#### REQUIRED ACTION
Reproduce every entry precisely as written.

#### AVAILABLE DATA
**********

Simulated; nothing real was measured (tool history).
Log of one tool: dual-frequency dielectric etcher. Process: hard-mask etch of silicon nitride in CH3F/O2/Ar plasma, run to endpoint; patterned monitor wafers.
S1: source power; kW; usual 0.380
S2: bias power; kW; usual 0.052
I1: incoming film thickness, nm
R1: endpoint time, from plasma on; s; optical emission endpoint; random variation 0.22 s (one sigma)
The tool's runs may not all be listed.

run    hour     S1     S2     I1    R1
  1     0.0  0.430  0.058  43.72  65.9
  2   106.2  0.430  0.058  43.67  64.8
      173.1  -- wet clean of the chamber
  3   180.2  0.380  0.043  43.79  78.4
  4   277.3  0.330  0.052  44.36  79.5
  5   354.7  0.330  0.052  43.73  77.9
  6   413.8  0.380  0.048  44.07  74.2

**********

#### TASK RESPONSE
Simulated; nothing real was measured (tool history).
Log of one tool: dual-frequency dielectric etcher. Process: hard-mask etch of silicon nitride in CH3F/O2/Ar plasma, run to endpoint; patterned monitor wafers.
S1: source power; kW; usual 0.380
S2: bias power; kW; usual 0.052
I1: incoming film thickness, nm
R1: endpoint time, from plasma on; s; optical emission endpoint; random variation 0.22 s (one sigma)
The tool's runs may not all be listed.

run    hour     S1     S2     I1    R1
  1     0.0  0.430  0.058  43.72  65.9
  2   106.2  0.430  0.058  43.67  64.8
      173.1  -- wet clean of the chamber
  3   180.2  0.380  0.043  43.79  78.4
  4   277.3  0.330  0.052  44.36  79.5
  5   354.7  0.330  0.052  43.73  77.9
  6   413.8  0.380  0.048  44.07  74.2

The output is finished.